#### TASK ITEM
Would you please return the lines of the entries below starting at the line that has "step 9: op STRIP | etch materials aC" and ending at the line that has "step 11: op", both included, exactly as they are?

#### DATASET RECORDS
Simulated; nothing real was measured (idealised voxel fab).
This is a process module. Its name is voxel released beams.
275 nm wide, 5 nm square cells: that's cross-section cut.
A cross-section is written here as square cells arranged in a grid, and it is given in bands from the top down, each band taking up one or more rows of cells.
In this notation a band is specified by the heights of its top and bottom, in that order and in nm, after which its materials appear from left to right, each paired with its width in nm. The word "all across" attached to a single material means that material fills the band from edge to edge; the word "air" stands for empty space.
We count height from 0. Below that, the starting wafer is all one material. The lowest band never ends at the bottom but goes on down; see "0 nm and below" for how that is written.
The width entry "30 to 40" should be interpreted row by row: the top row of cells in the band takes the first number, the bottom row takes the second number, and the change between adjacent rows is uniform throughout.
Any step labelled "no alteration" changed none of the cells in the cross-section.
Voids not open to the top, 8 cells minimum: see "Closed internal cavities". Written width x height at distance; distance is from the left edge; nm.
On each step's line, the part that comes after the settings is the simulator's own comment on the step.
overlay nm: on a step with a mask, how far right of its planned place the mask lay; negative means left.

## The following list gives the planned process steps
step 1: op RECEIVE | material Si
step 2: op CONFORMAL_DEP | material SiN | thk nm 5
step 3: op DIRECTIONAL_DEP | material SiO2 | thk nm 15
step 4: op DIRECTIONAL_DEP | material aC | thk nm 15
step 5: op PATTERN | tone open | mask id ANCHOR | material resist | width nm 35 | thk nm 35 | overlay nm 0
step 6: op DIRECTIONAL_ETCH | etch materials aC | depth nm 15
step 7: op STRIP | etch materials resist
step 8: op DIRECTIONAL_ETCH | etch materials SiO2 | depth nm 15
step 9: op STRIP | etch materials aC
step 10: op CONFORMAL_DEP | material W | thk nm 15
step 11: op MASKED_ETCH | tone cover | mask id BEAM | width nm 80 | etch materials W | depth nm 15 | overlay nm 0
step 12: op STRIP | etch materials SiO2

#### EXERCISE OUTPUT
step 9: op STRIP | etch materials aC
step 10: op CONFORMAL_DEP | material W | thk nm 15
step 11: op MASKED_ETCH | tone cover | mask id BEAM | width nm 80 | etch materials W | depth nm 15 | overlay nm 0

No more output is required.